* Supplied information
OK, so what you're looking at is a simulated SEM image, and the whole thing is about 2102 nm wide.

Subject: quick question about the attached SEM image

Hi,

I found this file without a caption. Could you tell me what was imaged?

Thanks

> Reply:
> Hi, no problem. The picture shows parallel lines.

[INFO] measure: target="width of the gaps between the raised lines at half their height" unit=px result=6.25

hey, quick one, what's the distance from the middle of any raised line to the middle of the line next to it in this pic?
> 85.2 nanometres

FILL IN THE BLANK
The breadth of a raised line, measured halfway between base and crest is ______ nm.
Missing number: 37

* Work request
Restate the entries above. Match them exactly.

* Expected answer
OK, so what you're looking at is a simulated SEM image, and the whole thing is about 2102 nm wide.

Subject: quick question about the attached SEM image

Hi,

I found this file without a caption. Could you tell me what was imaged?

Thanks

> Reply:
> Hi, no problem. The picture shows parallel lines.

[INFO] measure: target="width of the gaps between the raised lines at half their height" unit=px result=6.25

hey, quick one, what's the distance from the middle of any raised line to the middle of the line next to it in this pic?
> 85.2 nanometres

FILL IN THE BLANK
The breadth of a raised line, measured halfway between base and crest is ______ nm.
Missing number: 37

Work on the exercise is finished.